Work request
Every line of the records counts; transcribe each one exactly.

-------------------------

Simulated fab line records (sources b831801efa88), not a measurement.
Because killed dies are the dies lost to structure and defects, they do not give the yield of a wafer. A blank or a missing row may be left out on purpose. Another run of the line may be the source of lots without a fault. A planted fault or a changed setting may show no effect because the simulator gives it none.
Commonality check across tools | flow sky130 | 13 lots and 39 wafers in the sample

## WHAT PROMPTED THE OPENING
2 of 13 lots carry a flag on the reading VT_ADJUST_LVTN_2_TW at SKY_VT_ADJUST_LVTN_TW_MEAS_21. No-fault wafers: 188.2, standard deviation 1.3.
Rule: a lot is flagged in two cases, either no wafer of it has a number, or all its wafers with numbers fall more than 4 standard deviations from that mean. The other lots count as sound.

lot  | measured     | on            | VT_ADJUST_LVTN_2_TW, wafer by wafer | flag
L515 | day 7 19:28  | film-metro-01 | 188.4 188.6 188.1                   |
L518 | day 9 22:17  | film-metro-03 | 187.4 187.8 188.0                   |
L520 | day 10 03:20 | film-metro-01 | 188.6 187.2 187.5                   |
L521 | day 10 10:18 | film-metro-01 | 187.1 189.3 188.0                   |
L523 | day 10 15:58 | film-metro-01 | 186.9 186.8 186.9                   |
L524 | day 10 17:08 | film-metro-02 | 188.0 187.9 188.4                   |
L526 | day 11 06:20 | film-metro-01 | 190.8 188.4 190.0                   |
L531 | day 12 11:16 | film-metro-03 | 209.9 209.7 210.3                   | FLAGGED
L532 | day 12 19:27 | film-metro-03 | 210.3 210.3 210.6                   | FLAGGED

-------------------------

Written response
Simulated fab line records (sources b831801efa88), not a measurement.
Because killed dies are the dies lost to structure and defects, they do not give the yield of a wafer. A blank or a missing row may be left out on purpose. Another run of the line may be the source of lots without a fault. A planted fault or a changed setting may show no effect because the simulator gives it none.
Commonality check across tools | flow sky130 | 13 lots and 39 wafers in the sample

## WHAT PROMPTED THE OPENING
2 of 13 lots carry a flag on the reading VT_ADJUST_LVTN_2_TW at SKY_VT_ADJUST_LVTN_TW_MEAS_21. No-fault wafers: 188.2, standard deviation 1.3.
Rule: a lot is flagged in two cases, either no wafer of it has a number, or all its wafers with numbers fall more than 4 standard deviations from that mean. The other lots count as sound.

lot  | measured     | on            | VT_ADJUST_LVTN_2_TW, wafer by wafer | flag
L515 | day 7 19:28  | film-metro-01 | 188.4 188.6 188.1                   |
L518 | day 9 22:17  | film-metro-03 | 187.4 187.8 188.0                   |
L520 | day 10 03:20 | film-metro-01 | 188.6 187.2 187.5                   |
L521 | day 10 10:18 | film-metro-01 | 187.1 189.3 188.0                   |
L523 | day 10 15:58 | film-metro-01 | 186.9 186.8 186.9                   |
L524 | day 10 17:08 | film-metro-02 | 188.0 187.9 188.4                   |
L526 | day 11 06:20 | film-metro-01 | 190.8 188.4 190.0                   |
L531 | day 12 11:16 | film-metro-03 | 209.9 209.7 210.3                   | FLAGGED
L532 | day 12 19:27 | film-metro-03 | 210.3 210.3 210.6                   | FLAGGED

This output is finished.